*** Opening of Given data ***
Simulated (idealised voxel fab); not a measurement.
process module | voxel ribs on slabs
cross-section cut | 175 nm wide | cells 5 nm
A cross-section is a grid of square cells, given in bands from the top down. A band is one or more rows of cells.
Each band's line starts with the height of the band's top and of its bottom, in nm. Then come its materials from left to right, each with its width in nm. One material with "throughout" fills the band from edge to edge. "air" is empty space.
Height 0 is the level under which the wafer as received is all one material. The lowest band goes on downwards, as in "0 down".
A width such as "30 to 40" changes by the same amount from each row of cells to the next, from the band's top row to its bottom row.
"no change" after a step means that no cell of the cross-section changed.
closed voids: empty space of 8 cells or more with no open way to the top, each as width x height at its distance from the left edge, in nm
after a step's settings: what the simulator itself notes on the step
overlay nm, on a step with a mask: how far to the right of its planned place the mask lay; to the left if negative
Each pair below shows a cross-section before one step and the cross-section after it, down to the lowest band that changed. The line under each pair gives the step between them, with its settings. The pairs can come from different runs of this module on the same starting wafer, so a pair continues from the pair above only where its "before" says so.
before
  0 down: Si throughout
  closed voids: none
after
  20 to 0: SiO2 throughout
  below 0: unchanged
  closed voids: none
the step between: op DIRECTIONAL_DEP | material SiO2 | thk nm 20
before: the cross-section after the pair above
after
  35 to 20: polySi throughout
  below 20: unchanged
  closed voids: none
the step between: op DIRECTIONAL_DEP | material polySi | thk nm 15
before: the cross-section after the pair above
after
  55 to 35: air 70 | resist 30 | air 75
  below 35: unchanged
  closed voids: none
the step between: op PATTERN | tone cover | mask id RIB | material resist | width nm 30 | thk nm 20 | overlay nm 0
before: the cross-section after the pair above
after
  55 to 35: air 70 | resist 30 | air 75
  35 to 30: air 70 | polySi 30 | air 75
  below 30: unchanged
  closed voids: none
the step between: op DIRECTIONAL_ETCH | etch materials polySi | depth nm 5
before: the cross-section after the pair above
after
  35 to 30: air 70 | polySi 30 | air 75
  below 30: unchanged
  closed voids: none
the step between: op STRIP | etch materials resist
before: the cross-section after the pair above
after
*** Close of Given data ***

**Exercise**
In the listing above, find the line containing "A cross-section is" and the line containing "overlay nm, on", then retype both and every line between them exactly, with nothing else.

**Problem solution**
A cross-section is a grid of square cells, given in bands from the top down. A band is one or more rows of cells.
Each band's line starts with the height of the band's top and of its bottom, in nm. Then come its materials from left to right, each with its width in nm. One material with "throughout" fills the band from edge to edge. "air" is empty space.
Height 0 is the level under which the wafer as received is all one material. The lowest band goes on downwards, as in "0 down".
A width such as "30 to 40" changes by the same amount from each row of cells to the next, from the band's top row to its bottom row.
"no change" after a step means that no cell of the cross-section changed.
closed voids: empty space of 8 cells or more with no open way to the top, each as width x height at its distance from the left edge, in nm
after a step's settings: what the simulator itself notes on the step
overlay nm, on a step with a mask: how far to the right of its planned place the mask lay; to the left if negative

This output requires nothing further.